==== MATERIAL SHOWN

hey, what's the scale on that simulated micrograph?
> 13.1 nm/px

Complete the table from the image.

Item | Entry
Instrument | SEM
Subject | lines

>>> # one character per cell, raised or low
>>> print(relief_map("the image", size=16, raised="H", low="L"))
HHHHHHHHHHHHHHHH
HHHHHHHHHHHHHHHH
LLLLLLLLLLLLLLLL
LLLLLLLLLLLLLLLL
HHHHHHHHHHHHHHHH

========

REQUIREMENT: Restate the entries. Match them exactly.

RESPONSE:
hey, what's the scale on that simulated micrograph?
> 13.1 nm/px

Complete the table from the image.

Item | Entry
Instrument | SEM
Subject | lines

>>> # one character per cell, raised or low
>>> print(relief_map("the image", size=16, raised="H", low="L"))
HHHHHHHHHHHHHHHH
HHHHHHHHHHHHHHHH
LLLLLLLLLLLLLLLL
LLLLLLLLLLLLLLLL
HHHHHHHHHHHHHHHH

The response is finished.